- - -

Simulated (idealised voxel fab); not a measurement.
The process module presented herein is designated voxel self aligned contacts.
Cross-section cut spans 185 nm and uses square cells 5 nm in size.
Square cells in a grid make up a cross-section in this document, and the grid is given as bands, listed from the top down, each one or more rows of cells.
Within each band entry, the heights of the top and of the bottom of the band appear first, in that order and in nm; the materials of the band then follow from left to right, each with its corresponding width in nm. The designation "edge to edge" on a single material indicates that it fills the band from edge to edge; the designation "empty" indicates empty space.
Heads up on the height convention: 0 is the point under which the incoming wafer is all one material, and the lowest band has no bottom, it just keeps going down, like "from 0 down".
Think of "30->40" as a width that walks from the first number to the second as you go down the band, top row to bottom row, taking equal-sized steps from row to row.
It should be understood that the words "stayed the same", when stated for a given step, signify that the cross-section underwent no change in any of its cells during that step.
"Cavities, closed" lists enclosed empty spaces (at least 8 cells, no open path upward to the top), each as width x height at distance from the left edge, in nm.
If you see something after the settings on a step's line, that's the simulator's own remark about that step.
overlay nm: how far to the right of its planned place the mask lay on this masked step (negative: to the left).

- - -

**REQUIREMENT**
Please output the records once more, exactly as they were written.

**WRITTEN REPLY**
Simulated (idealised voxel fab); not a measurement.
The process module presented herein is designated voxel self aligned contacts.
Cross-section cut spans 185 nm and uses square cells 5 nm in size.
Square cells in a grid make up a cross-section in this document, and the grid is given as bands, listed from the top down, each one or more rows of cells.
Within each band entry, the heights of the top and of the bottom of the band appear first, in that order and in nm; the materials of the band then follow from left to right, each with its corresponding width in nm. The designation "edge to edge" on a single material indicates that it fills the band from edge to edge; the designation "empty" indicates empty space.
Heads up on the height convention: 0 is the point under which the incoming wafer is all one material, and the lowest band has no bottom, it just keeps going down, like "from 0 down".
Think of "30->40" as a width that walks from the first number to the second as you go down the band, top row to bottom row, taking equal-sized steps from row to row.
It should be understood that the words "stayed the same", when stated for a given step, signify that the cross-section underwent no change in any of its cells during that step.
"Cavities, closed" lists enclosed empty spaces (at least 8 cells, no open path upward to the top), each as width x height at distance from the left edge, in nm.
If you see something after the settings on a step's line, that's the simulator's own remark about that step.
overlay nm: how far to the right of its planned place the mask lay on this masked step (negative: to the left).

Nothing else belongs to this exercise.